TASK ITEM — Please keep to the lines below from the one with "Materials: From the" through the one with "Tom: SOC 144, Si 142, Al2O3 38, Ru", and restate them word for word, ends included.

DATASET EXTRACT —
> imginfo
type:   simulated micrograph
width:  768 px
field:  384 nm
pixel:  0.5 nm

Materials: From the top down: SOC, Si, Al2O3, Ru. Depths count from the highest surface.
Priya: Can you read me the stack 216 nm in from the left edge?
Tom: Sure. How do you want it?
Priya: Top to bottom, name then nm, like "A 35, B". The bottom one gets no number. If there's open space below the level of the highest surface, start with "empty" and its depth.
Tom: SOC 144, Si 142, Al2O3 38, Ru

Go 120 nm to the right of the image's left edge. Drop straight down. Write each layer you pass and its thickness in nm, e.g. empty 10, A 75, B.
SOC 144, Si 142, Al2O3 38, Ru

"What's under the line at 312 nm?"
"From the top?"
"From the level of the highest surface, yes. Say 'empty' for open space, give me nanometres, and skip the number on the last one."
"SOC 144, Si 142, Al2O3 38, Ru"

PROBLEM SOLUTION —
Materials: From the top down: SOC, Si, Al2O3, Ru. Depths count from the highest surface.
Priya: Can you read me the stack 216 nm in from the left edge?
Tom: Sure. How do you want it?
Priya: Top to bottom, name then nm, like "A 35, B". The bottom one gets no number. If there's open space below the level of the highest surface, start with "empty" and its depth.
Tom: SOC 144, Si 142, Al2O3 38, Ru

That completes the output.